▶ _Exercise_:
Everything from the top of the data below through the line with "1,0.000,365,430,15.054" should be duplicated exactly, and nothing past it.

+ + + + + + +

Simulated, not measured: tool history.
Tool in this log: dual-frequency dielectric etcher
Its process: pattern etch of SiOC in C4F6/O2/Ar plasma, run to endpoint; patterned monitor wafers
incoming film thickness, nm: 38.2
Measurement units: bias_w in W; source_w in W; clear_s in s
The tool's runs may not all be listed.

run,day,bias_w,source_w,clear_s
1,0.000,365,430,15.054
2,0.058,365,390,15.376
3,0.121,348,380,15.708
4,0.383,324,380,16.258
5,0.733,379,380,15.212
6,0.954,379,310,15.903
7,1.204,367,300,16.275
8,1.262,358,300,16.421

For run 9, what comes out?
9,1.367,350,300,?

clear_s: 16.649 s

+ + + + + + +

▶ _Your solution_:
Simulated, not measured: tool history.
Tool in this log: dual-frequency dielectric etcher
Its process: pattern etch of SiOC in C4F6/O2/Ar plasma, run to endpoint; patterned monitor wafers
incoming film thickness, nm: 38.2
Measurement units: bias_w in W; source_w in W; clear_s in s
The tool's runs may not all be listed.

run,day,bias_w,source_w,clear_s
1,0.000,365,430,15.054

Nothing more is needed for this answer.